━━━━━━━━━━━━━━━━
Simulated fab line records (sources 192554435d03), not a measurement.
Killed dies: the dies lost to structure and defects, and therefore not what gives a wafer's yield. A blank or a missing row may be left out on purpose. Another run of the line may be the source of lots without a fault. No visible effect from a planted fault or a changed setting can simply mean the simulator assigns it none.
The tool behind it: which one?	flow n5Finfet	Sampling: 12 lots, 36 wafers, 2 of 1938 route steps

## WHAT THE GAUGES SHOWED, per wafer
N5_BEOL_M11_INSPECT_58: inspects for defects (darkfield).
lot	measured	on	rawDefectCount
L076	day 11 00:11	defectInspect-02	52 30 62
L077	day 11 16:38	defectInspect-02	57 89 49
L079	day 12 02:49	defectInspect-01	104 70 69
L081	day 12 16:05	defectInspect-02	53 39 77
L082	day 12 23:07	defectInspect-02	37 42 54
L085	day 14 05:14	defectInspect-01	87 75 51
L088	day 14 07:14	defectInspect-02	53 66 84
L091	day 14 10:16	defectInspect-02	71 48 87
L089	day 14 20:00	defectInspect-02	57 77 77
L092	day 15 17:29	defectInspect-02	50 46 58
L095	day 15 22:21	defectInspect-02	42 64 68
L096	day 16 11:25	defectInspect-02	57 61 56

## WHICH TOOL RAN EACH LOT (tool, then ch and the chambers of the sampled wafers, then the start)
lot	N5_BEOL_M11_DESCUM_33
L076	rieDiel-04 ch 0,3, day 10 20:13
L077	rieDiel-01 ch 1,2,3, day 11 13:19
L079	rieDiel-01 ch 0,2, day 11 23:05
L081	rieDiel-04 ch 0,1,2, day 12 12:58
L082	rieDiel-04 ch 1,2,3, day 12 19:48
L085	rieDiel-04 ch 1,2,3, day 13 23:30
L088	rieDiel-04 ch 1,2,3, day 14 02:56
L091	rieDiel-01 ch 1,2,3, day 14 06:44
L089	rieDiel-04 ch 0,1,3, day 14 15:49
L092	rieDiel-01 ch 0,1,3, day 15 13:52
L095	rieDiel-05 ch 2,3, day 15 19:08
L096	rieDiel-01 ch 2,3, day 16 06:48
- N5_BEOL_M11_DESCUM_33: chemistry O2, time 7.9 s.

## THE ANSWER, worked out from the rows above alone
━━━━━━━━━━━━━━━━

Work task:
All that is wanted is an exact copy of the lines above from the one with "N5_BEOL_M11_INSPECT_58: inspects for" through the one with "- N5_BEOL_M11_DESCUM_33: chemistry", with both ends included.

Response area:
N5_BEOL_M11_INSPECT_58: inspects for defects (darkfield).
lot	measured	on	rawDefectCount
L076	day 11 00:11	defectInspect-02	52 30 62
L077	day 11 16:38	defectInspect-02	57 89 49
L079	day 12 02:49	defectInspect-01	104 70 69
L081	day 12 16:05	defectInspect-02	53 39 77
L082	day 12 23:07	defectInspect-02	37 42 54
L085	day 14 05:14	defectInspect-01	87 75 51
L088	day 14 07:14	defectInspect-02	53 66 84
L091	day 14 10:16	defectInspect-02	71 48 87
L089	day 14 20:00	defectInspect-02	57 77 77
L092	day 15 17:29	defectInspect-02	50 46 58
L095	day 15 22:21	defectInspect-02	42 64 68
L096	day 16 11:25	defectInspect-02	57 61 56

## WHICH TOOL RAN EACH LOT (tool, then ch and the chambers of the sampled wafers, then the start)
lot	N5_BEOL_M11_DESCUM_33
L076	rieDiel-04 ch 0,3, day 10 20:13
L077	rieDiel-01 ch 1,2,3, day 11 13:19
L079	rieDiel-01 ch 0,2, day 11 23:05
L081	rieDiel-04 ch 0,1,2, day 12 12:58
L082	rieDiel-04 ch 1,2,3, day 12 19:48
L085	rieDiel-04 ch 1,2,3, day 13 23:30
L088	rieDiel-04 ch 1,2,3, day 14 02:56
L091	rieDiel-01 ch 1,2,3, day 14 06:44
L089	rieDiel-04 ch 0,1,3, day 14 15:49
L092	rieDiel-01 ch 0,1,3, day 15 13:52
L095	rieDiel-05 ch 2,3, day 15 19:08
L096	rieDiel-01 ch 2,3, day 16 06:48
- N5_BEOL_M11_DESCUM_33: chemistry O2, time 7.9 s.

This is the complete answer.